════

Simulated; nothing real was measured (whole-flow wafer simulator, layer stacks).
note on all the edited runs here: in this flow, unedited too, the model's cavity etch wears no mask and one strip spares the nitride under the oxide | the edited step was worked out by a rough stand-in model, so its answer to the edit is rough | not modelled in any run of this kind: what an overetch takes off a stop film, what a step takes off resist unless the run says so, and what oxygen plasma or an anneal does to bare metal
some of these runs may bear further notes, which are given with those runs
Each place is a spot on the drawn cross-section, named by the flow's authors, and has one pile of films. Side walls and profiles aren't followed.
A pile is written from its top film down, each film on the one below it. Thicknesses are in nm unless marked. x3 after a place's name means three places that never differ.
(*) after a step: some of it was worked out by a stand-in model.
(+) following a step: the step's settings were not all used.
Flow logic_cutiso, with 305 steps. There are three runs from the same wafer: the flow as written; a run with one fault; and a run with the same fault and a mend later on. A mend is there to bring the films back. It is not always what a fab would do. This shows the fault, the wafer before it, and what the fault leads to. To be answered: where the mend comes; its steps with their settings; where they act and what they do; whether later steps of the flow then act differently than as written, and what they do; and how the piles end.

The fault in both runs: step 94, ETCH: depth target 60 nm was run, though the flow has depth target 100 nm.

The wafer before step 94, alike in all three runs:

════

Word for word, repeat each entry shown above.

Simulated; nothing real was measured (whole-flow wafer simulator, layer stacks).
note on all the edited runs here: in this flow, unedited too, the model's cavity etch wears no mask and one strip spares the nitride under the oxide | the edited step was worked out by a rough stand-in model, so its answer to the edit is rough | not modelled in any run of this kind: what an overetch takes off a stop film, what a step takes off resist unless the run says so, and what oxygen plasma or an anneal does to bare metal
some of these runs may bear further notes, which are given with those runs
Each place is a spot on the drawn cross-section, named by the flow's authors, and has one pile of films. Side walls and profiles aren't followed.
A pile is written from its top film down, each film on the one below it. Thicknesses are in nm unless marked. x3 after a place's name means three places that never differ.
(*) after a step: some of it was worked out by a stand-in model.
(+) following a step: the step's settings were not all used.
Flow logic_cutiso, with 305 steps. There are three runs from the same wafer: the flow as written; a run with one fault; and a run with the same fault and a mend later on. A mend is there to bring the films back. It is not always what a fab would do. This shows the fault, the wafer before it, and what the fault leads to. To be answered: where the mend comes; its steps with their settings; where they act and what they do; whether later steps of the flow then act differently than as written, and what they do; and how the piles end.

The fault in both runs: step 94, ETCH: depth target 60 nm was run, though the flow has depth target 100 nm.

The wafer before step 94, alike in all three runs:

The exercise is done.